■ ■ ■

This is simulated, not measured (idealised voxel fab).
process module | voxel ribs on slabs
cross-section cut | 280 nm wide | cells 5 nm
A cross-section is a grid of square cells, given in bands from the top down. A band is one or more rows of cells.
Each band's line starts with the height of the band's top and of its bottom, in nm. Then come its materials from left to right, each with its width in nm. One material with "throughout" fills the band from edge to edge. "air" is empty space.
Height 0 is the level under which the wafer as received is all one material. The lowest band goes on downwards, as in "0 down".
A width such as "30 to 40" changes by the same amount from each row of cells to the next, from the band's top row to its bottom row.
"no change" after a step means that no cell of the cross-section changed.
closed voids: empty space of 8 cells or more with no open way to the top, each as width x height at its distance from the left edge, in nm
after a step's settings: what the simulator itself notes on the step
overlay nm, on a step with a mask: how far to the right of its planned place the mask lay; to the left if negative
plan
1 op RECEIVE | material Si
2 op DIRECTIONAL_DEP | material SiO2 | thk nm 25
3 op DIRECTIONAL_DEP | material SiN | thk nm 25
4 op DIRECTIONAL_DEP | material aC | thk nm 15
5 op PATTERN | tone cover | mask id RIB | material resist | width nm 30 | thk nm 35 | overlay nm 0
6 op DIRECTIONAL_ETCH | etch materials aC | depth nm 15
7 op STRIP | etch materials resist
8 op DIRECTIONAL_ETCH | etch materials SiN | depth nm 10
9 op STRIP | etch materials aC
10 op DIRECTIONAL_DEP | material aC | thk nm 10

■ ■ ■

Print the full listing again, word for word.

— Response —
This is simulated, not measured (idealised voxel fab).
process module | voxel ribs on slabs
cross-section cut | 280 nm wide | cells 5 nm
A cross-section is a grid of square cells, given in bands from the top down. A band is one or more rows of cells.
Each band's line starts with the height of the band's top and of its bottom, in nm. Then come its materials from left to right, each with its width in nm. One material with "throughout" fills the band from edge to edge. "air" is empty space.
Height 0 is the level under which the wafer as received is all one material. The lowest band goes on downwards, as in "0 down".
A width such as "30 to 40" changes by the same amount from each row of cells to the next, from the band's top row to its bottom row.
"no change" after a step means that no cell of the cross-section changed.
closed voids: empty space of 8 cells or more with no open way to the top, each as width x height at its distance from the left edge, in nm
after a step's settings: what the simulator itself notes on the step
overlay nm, on a step with a mask: how far to the right of its planned place the mask lay; to the left if negative
plan
1 op RECEIVE | material Si
2 op DIRECTIONAL_DEP | material SiO2 | thk nm 25
3 op DIRECTIONAL_DEP | material SiN | thk nm 25
4 op DIRECTIONAL_DEP | material aC | thk nm 15
5 op PATTERN | tone cover | mask id RIB | material resist | width nm 30 | thk nm 35 | overlay nm 0
6 op DIRECTIONAL_ETCH | etch materials aC | depth nm 15
7 op STRIP | etch materials resist
8 op DIRECTIONAL_ETCH | etch materials SiN | depth nm 10
9 op STRIP | etch materials aC
10 op DIRECTIONAL_DEP | material aC | thk nm 10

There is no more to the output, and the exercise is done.